From the listing below, copy only the lines from the line that contains "Equipment: scanning laser" to the line that contains "highest temperature of the surface (C): pyrometer", counting those two lines as part of the copy.

## DATA TO EXAMINE
+ + + +
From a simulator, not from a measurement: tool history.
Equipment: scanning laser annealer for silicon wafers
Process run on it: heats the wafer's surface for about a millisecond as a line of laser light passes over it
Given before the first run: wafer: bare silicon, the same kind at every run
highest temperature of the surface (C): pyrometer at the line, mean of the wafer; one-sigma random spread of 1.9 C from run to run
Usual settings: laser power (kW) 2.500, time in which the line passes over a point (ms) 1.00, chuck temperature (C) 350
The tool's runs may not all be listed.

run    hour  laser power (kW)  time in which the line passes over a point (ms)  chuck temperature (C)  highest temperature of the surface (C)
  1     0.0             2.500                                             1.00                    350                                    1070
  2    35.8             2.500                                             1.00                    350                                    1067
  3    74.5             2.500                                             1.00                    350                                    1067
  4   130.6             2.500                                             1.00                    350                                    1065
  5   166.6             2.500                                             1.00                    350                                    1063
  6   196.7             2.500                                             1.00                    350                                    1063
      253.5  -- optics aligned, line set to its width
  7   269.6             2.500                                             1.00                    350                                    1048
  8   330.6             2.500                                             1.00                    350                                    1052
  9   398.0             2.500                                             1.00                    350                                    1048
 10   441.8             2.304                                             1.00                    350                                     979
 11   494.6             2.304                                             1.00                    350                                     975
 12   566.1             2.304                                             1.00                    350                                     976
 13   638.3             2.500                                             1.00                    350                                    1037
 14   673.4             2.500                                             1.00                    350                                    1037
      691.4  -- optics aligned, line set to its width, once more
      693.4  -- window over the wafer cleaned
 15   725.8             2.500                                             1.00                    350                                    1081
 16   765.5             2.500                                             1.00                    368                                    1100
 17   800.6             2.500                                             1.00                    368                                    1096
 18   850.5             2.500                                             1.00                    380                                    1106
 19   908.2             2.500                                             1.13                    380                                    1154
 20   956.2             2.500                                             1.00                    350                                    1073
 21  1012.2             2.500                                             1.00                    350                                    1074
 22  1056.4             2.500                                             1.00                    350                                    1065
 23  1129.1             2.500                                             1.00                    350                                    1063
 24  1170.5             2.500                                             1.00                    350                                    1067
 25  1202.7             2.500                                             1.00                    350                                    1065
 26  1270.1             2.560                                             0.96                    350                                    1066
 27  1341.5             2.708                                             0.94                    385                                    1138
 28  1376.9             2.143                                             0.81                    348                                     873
+ + + +

## WRITTEN SOLUTION
Equipment: scanning laser annealer for silicon wafers
Process run on it: heats the wafer's surface for about a millisecond as a line of laser light passes over it
Given before the first run: wafer: bare silicon, the same kind at every run
highest temperature of the surface (C): pyrometer at the line, mean of the wafer; one-sigma random spread of 1.9 C from run to run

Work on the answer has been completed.